LISTED RECORDS
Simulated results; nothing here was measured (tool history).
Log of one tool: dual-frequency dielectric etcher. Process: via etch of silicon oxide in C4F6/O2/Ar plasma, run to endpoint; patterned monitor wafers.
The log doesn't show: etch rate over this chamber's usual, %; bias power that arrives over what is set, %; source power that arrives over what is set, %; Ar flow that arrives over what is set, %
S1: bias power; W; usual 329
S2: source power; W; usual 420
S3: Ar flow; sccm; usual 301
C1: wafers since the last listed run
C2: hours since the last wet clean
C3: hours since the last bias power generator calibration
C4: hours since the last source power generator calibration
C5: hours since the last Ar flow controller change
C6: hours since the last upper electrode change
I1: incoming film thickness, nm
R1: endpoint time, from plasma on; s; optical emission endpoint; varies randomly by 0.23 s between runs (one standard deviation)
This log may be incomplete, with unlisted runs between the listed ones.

TASK ITEM
The whole listing above needs to be written out exactly.

EXERCISE RESULT
Simulated results; nothing here was measured (tool history).
Log of one tool: dual-frequency dielectric etcher. Process: via etch of silicon oxide in C4F6/O2/Ar plasma, run to endpoint; patterned monitor wafers.
The log doesn't show: etch rate over this chamber's usual, %; bias power that arrives over what is set, %; source power that arrives over what is set, %; Ar flow that arrives over what is set, %
S1: bias power; W; usual 329
S2: source power; W; usual 420
S3: Ar flow; sccm; usual 301
C1: wafers since the last listed run
C2: hours since the last wet clean
C3: hours since the last bias power generator calibration
C4: hours since the last source power generator calibration
C5: hours since the last Ar flow controller change
C6: hours since the last upper electrode change
I1: incoming film thickness, nm
R1: endpoint time, from plasma on; s; optical emission endpoint; varies randomly by 0.23 s between runs (one standard deviation)
This log may be incomplete, with unlisted runs between the listed ones.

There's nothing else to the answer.